* [BRIEF] Make an exact copy of the entries below.

──────

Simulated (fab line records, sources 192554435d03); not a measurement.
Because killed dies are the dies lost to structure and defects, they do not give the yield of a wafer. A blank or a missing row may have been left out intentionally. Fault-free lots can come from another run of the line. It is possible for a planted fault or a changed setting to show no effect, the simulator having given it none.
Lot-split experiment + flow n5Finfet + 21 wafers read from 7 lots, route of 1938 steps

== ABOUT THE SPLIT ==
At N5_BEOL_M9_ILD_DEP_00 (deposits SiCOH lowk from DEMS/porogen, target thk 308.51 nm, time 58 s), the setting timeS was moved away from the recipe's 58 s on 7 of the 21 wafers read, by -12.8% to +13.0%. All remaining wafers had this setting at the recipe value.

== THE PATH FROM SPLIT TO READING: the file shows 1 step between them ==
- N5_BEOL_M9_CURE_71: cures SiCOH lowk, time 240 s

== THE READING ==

──────

* [ANSWER BOX]
Simulated (fab line records, sources 192554435d03); not a measurement.
Because killed dies are the dies lost to structure and defects, they do not give the yield of a wafer. A blank or a missing row may have been left out intentionally. Fault-free lots can come from another run of the line. It is possible for a planted fault or a changed setting to show no effect, the simulator having given it none.
Lot-split experiment + flow n5Finfet + 21 wafers read from 7 lots, route of 1938 steps

== ABOUT THE SPLIT ==
At N5_BEOL_M9_ILD_DEP_00 (deposits SiCOH lowk from DEMS/porogen, target thk 308.51 nm, time 58 s), the setting timeS was moved away from the recipe's 58 s on 7 of the 21 wafers read, by -12.8% to +13.0%. All remaining wafers had this setting at the recipe value.

== THE PATH FROM SPLIT TO READING: the file shows 1 step between them ==
- N5_BEOL_M9_CURE_71: cures SiCOH lowk, time 240 s

== THE READING ==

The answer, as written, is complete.